# Action item
Would you quote the material below from its first line through the line containing "it is in nm.", exactly and with both ends included?

# Data section
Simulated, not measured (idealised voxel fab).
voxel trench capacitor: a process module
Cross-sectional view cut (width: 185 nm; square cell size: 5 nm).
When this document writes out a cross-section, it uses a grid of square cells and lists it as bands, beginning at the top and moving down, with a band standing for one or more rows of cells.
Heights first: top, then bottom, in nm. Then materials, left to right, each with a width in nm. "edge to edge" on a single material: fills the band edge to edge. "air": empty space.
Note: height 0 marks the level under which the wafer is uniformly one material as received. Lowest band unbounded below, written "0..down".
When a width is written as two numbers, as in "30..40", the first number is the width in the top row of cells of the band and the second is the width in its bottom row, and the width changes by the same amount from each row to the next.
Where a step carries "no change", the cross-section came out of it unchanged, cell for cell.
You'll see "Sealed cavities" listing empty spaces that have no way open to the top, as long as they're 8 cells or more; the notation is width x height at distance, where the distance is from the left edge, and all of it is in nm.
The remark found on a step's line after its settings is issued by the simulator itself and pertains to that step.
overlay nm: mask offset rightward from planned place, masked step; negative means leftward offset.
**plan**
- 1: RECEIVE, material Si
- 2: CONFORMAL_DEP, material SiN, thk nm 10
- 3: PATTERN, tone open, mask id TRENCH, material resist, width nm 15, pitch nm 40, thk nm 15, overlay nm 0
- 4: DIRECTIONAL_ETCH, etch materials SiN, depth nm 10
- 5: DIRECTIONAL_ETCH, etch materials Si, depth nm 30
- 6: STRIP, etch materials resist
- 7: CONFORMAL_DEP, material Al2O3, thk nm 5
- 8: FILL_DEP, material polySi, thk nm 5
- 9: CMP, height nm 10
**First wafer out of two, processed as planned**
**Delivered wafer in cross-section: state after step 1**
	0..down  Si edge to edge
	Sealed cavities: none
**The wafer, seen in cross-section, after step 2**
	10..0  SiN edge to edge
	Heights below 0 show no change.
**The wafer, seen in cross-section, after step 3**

# Task answer
Simulated, not measured (idealised voxel fab).
voxel trench capacitor: a process module
Cross-sectional view cut (width: 185 nm; square cell size: 5 nm).
When this document writes out a cross-section, it uses a grid of square cells and lists it as bands, beginning at the top and moving down, with a band standing for one or more rows of cells.
Heights first: top, then bottom, in nm. Then materials, left to right, each with a width in nm. "edge to edge" on a single material: fills the band edge to edge. "air": empty space.
Note: height 0 marks the level under which the wafer is uniformly one material as received. Lowest band unbounded below, written "0..down".
When a width is written as two numbers, as in "30..40", the first number is the width in the top row of cells of the band and the second is the width in its bottom row, and the width changes by the same amount from each row to the next.
Where a step carries "no change", the cross-section came out of it unchanged, cell for cell.
You'll see "Sealed cavities" listing empty spaces that have no way open to the top, as long as they're 8 cells or more; the notation is width x height at distance, where the distance is from the left edge, and all of it is in nm.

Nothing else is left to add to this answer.